» Assigned task
The records below should be written out again, exactly.

Data shown Block Start
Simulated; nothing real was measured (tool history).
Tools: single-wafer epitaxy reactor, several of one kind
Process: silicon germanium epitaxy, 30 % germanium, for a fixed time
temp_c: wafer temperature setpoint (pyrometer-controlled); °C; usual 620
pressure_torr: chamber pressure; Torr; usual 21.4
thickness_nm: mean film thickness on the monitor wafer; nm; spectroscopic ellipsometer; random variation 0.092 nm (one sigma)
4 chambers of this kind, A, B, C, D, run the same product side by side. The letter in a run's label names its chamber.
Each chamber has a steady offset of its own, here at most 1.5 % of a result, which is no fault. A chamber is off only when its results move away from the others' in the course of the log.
Data shown Block End

» Written response
Simulated; nothing real was measured (tool history).
Tools: single-wafer epitaxy reactor, several of one kind
Process: silicon germanium epitaxy, 30 % germanium, for a fixed time
temp_c: wafer temperature setpoint (pyrometer-controlled); °C; usual 620
pressure_torr: chamber pressure; Torr; usual 21.4
thickness_nm: mean film thickness on the monitor wafer; nm; spectroscopic ellipsometer; random variation 0.092 nm (one sigma)
4 chambers of this kind, A, B, C, D, run the same product side by side. The letter in a run's label names its chamber.
Each chamber has a steady offset of its own, here at most 1.5 % of a result, which is no fault. A chamber is off only when its results move away from the others' in the course of the log.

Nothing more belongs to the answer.